■ ACTIVITY ■
From the line below that contains "Tool in this" to the line that contains "B1: reference wafer", repeat every line exactly, both ends included, and nothing else.

■ PROVIDED INFORMATION ■
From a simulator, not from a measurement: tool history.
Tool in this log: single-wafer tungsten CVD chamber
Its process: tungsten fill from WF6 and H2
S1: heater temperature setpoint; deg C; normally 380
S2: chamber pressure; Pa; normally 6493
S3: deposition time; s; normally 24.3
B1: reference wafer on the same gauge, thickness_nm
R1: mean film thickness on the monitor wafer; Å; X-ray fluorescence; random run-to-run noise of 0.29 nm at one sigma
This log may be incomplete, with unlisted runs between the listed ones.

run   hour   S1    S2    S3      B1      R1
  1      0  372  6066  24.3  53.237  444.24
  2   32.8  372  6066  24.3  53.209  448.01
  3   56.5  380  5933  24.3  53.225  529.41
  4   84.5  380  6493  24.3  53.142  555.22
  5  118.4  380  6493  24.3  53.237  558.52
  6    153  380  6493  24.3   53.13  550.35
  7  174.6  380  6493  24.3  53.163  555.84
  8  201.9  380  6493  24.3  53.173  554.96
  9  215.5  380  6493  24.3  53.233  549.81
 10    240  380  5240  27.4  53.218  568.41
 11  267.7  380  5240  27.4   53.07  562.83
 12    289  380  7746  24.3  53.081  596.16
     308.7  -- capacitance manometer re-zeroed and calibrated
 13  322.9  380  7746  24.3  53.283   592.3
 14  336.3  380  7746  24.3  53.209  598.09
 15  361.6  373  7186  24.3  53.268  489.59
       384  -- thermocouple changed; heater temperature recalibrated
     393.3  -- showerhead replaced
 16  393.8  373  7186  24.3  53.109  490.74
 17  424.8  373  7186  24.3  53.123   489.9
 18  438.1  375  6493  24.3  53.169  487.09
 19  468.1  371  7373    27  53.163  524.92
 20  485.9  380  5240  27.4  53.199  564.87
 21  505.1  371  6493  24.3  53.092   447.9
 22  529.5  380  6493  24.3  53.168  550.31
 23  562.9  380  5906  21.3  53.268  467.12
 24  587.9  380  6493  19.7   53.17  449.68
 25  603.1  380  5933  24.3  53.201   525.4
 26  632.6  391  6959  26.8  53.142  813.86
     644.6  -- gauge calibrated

■ ANSWER SPACE ■
Tool in this log: single-wafer tungsten CVD chamber
Its process: tungsten fill from WF6 and H2
S1: heater temperature setpoint; deg C; normally 380
S2: chamber pressure; Pa; normally 6493
S3: deposition time; s; normally 24.3
B1: reference wafer on the same gauge, thickness_nm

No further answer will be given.